****************************************

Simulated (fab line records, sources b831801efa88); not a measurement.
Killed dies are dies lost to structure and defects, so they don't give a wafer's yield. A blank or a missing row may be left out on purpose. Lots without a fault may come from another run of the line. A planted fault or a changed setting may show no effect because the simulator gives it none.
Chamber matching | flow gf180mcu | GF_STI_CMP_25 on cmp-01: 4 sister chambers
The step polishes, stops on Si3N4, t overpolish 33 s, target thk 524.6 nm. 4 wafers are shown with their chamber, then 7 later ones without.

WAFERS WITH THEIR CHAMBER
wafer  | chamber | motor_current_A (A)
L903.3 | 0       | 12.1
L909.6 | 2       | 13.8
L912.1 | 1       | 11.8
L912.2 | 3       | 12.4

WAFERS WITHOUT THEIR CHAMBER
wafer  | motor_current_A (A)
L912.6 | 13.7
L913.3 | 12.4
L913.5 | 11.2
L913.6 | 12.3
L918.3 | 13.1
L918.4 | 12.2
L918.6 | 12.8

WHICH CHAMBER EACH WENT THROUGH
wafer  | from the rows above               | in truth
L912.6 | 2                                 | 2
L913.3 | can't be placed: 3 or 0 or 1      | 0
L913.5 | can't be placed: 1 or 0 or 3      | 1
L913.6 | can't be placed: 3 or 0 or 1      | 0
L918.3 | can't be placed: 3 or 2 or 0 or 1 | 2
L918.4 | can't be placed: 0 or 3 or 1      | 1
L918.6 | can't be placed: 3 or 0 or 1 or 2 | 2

****************************************

- Work item
The records above are to be given again in full, word for word.

- Answer box
Simulated (fab line records, sources b831801efa88); not a measurement.
Killed dies are dies lost to structure and defects, so they don't give a wafer's yield. A blank or a missing row may be left out on purpose. Lots without a fault may come from another run of the line. A planted fault or a changed setting may show no effect because the simulator gives it none.
Chamber matching | flow gf180mcu | GF_STI_CMP_25 on cmp-01: 4 sister chambers
The step polishes, stops on Si3N4, t overpolish 33 s, target thk 524.6 nm. 4 wafers are shown with their chamber, then 7 later ones without.

WAFERS WITH THEIR CHAMBER
wafer  | chamber | motor_current_A (A)
L903.3 | 0       | 12.1
L909.6 | 2       | 13.8
L912.1 | 1       | 11.8
L912.2 | 3       | 12.4

WAFERS WITHOUT THEIR CHAMBER
wafer  | motor_current_A (A)
L912.6 | 13.7
L913.3 | 12.4
L913.5 | 11.2
L913.6 | 12.3
L918.3 | 13.1
L918.4 | 12.2
L918.6 | 12.8

WHICH CHAMBER EACH WENT THROUGH
wafer  | from the rows above               | in truth
L912.6 | 2                                 | 2
L913.3 | can't be placed: 3 or 0 or 1      | 0
L913.5 | can't be placed: 1 or 0 or 3      | 1
L913.6 | can't be placed: 3 or 0 or 1      | 0
L918.3 | can't be placed: 3 or 2 or 0 or 1 | 2
L918.4 | can't be placed: 0 or 3 or 1      | 1
L918.6 | can't be placed: 3 or 0 or 1 or 2 | 2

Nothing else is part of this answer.